REQUIREMENT: Using the material below, return exactly the lines between the one holding "S2: pressure of" and the one holding "R2: film removed", inclusive, and no others.

PROVIDED INFORMATION:
━━━━

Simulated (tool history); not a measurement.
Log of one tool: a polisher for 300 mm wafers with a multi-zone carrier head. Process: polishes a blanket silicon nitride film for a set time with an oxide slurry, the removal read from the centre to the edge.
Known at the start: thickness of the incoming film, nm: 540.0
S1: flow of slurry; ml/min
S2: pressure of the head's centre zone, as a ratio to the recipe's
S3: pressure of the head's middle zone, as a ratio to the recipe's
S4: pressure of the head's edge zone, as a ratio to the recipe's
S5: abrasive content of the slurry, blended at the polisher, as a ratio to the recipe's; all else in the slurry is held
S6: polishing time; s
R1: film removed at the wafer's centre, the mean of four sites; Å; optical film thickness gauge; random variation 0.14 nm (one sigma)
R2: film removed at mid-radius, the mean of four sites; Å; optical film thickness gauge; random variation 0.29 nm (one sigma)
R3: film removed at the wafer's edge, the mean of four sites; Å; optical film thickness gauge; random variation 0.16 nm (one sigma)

━━━━

SOLUTION:
S2: pressure of the head's centre zone, as a ratio to the recipe's
S3: pressure of the head's middle zone, as a ratio to the recipe's
S4: pressure of the head's edge zone, as a ratio to the recipe's
S5: abrasive content of the slurry, blended at the polisher, as a ratio to the recipe's; all else in the slurry is held
S6: polishing time; s
R1: film removed at the wafer's centre, the mean of four sites; Å; optical film thickness gauge; random variation 0.14 nm (one sigma)
R2: film removed at mid-radius, the mean of four sites; Å; optical film thickness gauge; random variation 0.29 nm (one sigma)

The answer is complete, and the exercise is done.